ACTIVITY: Take the lines below from the first through the one that contains "At SKY_VIA1_SPUTTER_20 (material" and copy them exactly.

***** LISTED RECORDS

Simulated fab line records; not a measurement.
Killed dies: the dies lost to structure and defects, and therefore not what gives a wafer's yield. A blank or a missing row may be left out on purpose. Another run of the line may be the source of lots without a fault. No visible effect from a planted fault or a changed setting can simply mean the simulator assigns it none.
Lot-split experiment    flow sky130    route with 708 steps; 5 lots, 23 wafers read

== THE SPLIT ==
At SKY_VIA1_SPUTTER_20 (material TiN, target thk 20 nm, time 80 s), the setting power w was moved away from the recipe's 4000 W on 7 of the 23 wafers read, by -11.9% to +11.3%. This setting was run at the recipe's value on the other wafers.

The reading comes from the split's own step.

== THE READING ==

**********

RESPONSE AREA:
Simulated fab line records; not a measurement.
Killed dies: the dies lost to structure and defects, and therefore not what gives a wafer's yield. A blank or a missing row may be left out on purpose. Another run of the line may be the source of lots without a fault. No visible effect from a planted fault or a changed setting can simply mean the simulator assigns it none.
Lot-split experiment    flow sky130    route with 708 steps; 5 lots, 23 wafers read

== THE SPLIT ==
At SKY_VIA1_SPUTTER_20 (material TiN, target thk 20 nm, time 80 s), the setting power w was moved away from the recipe's 4000 W on 7 of the 23 wafers read, by -11.9% to +11.3%. This setting was run at the recipe's value on the other wafers.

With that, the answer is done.